________________________________________
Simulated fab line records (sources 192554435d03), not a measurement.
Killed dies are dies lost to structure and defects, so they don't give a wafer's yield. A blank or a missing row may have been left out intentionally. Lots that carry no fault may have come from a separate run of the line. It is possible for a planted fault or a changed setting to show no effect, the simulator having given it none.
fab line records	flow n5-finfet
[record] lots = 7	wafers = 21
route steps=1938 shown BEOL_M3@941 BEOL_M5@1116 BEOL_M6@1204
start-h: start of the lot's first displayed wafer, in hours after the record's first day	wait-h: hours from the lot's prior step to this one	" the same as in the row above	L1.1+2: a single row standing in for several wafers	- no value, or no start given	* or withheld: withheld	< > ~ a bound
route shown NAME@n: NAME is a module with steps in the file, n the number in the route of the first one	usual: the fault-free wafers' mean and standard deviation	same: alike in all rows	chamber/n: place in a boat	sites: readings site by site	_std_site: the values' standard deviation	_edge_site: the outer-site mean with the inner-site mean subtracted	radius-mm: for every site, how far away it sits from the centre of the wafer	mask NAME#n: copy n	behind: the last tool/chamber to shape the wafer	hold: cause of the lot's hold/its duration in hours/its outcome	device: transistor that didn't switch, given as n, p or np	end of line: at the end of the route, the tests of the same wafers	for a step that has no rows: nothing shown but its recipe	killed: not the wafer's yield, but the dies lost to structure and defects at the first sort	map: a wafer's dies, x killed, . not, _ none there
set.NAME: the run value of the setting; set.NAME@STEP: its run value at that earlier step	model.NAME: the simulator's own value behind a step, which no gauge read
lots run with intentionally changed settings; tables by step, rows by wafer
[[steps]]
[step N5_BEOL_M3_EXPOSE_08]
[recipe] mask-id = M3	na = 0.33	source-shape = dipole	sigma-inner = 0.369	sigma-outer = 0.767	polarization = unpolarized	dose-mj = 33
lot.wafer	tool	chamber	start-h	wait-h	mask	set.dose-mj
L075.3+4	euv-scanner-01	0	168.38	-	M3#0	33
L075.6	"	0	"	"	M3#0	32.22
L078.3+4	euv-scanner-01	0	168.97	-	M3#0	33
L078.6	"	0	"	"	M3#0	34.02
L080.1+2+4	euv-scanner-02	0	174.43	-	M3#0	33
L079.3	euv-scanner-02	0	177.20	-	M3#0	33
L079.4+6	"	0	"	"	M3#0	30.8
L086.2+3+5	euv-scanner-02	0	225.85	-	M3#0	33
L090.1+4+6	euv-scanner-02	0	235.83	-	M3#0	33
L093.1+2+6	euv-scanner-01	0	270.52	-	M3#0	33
________________________________________

Action item ▸
Please give back exactly the lines of the listing above that run from the one containing "Killed dies are" through the one containing "start-h: start of", and only those.

Task response ▸
Killed dies are dies lost to structure and defects, so they don't give a wafer's yield. A blank or a missing row may have been left out intentionally. Lots that carry no fault may have come from a separate run of the line. It is possible for a planted fault or a changed setting to show no effect, the simulator having given it none.
fab line records	flow n5-finfet
[record] lots = 7	wafers = 21
route steps=1938 shown BEOL_M3@941 BEOL_M5@1116 BEOL_M6@1204
start-h: start of the lot's first displayed wafer, in hours after the record's first day	wait-h: hours from the lot's prior step to this one	" the same as in the row above	L1.1+2: a single row standing in for several wafers	- no value, or no start given	* or withheld: withheld	< > ~ a bound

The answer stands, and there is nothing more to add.